□ □ □ □ □ □ □

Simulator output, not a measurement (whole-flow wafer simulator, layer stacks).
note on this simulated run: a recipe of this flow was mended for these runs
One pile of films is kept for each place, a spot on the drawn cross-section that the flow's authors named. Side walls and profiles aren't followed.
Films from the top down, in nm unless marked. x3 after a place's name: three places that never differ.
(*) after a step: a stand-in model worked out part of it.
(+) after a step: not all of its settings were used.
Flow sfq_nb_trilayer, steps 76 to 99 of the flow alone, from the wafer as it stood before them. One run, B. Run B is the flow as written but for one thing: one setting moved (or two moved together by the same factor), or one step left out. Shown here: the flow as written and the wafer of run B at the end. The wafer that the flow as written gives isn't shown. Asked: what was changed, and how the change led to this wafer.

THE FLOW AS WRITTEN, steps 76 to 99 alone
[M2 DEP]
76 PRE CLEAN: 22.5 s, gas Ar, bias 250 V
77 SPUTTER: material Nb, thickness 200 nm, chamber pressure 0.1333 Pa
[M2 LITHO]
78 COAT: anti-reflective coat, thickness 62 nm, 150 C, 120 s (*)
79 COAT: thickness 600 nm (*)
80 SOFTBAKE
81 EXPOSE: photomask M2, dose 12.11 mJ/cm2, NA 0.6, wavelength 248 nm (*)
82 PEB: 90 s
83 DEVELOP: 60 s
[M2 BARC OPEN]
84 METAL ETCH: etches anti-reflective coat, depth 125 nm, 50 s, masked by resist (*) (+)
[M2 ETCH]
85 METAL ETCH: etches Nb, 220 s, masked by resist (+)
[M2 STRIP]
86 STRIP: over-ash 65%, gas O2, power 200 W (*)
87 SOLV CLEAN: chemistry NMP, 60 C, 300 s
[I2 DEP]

□ □ □ □ □ □ □

* [Requirement]:
Within the material above, extract exactly the lines that start at the line containing "(*) after a" and stop after the line containing "78 COAT: anti-reflective", and only those.

* [Exercise answer]:
(*) after a step: a stand-in model worked out part of it.
(+) after a step: not all of its settings were used.
Flow sfq_nb_trilayer, steps 76 to 99 of the flow alone, from the wafer as it stood before them. One run, B. Run B is the flow as written but for one thing: one setting moved (or two moved together by the same factor), or one step left out. Shown here: the flow as written and the wafer of run B at the end. The wafer that the flow as written gives isn't shown. Asked: what was changed, and how the change led to this wafer.

THE FLOW AS WRITTEN, steps 76 to 99 alone
[M2 DEP]
76 PRE CLEAN: 22.5 s, gas Ar, bias 250 V
77 SPUTTER: material Nb, thickness 200 nm, chamber pressure 0.1333 Pa
[M2 LITHO]
78 COAT: anti-reflective coat, thickness 62 nm, 150 C, 120 s (*)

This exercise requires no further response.